_Work instruction_
Extract the lines from the first line of the records below through the line containing "In a pile the", inclusive, and reproduce them exactly as written.

_Data shown_
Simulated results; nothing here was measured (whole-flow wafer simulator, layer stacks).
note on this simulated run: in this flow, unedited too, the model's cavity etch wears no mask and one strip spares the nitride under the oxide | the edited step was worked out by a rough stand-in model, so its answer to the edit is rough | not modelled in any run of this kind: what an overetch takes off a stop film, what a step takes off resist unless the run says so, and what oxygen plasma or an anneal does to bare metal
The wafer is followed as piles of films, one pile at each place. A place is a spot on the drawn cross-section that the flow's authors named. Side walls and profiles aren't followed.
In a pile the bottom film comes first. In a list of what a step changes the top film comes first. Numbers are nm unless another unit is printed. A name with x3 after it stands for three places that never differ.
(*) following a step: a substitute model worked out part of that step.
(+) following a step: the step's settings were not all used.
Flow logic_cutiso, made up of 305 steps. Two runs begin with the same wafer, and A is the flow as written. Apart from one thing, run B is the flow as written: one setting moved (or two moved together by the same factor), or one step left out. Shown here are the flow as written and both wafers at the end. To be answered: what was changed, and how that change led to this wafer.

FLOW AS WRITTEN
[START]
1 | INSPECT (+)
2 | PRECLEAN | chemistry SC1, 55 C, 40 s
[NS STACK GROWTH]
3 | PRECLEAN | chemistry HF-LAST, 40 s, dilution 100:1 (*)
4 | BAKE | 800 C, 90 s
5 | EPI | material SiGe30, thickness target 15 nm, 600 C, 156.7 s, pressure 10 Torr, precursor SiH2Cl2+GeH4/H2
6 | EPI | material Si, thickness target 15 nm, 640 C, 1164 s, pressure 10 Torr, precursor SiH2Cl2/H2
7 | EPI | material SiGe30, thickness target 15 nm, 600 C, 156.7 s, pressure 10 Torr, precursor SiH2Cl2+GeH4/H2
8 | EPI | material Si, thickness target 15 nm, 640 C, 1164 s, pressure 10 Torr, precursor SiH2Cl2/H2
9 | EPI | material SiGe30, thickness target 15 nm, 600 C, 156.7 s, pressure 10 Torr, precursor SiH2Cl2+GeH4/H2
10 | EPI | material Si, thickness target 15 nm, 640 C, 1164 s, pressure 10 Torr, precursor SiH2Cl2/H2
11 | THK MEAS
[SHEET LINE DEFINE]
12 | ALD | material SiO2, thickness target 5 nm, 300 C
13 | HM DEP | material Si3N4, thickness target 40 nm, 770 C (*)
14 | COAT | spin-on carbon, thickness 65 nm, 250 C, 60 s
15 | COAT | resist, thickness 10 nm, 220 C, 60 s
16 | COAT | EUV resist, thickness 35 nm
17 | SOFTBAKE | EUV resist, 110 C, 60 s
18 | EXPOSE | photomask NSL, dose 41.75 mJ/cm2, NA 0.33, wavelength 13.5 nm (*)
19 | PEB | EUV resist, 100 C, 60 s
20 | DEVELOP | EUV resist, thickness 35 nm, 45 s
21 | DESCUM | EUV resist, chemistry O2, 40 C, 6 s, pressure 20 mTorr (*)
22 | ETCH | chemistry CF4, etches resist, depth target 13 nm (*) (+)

_Answer box_
Simulated results; nothing here was measured (whole-flow wafer simulator, layer stacks).
note on this simulated run: in this flow, unedited too, the model's cavity etch wears no mask and one strip spares the nitride under the oxide | the edited step was worked out by a rough stand-in model, so its answer to the edit is rough | not modelled in any run of this kind: what an overetch takes off a stop film, what a step takes off resist unless the run says so, and what oxygen plasma or an anneal does to bare metal
The wafer is followed as piles of films, one pile at each place. A place is a spot on the drawn cross-section that the flow's authors named. Side walls and profiles aren't followed.
In a pile the bottom film comes first. In a list of what a step changes the top film comes first. Numbers are nm unless another unit is printed. A name with x3 after it stands for three places that never differ.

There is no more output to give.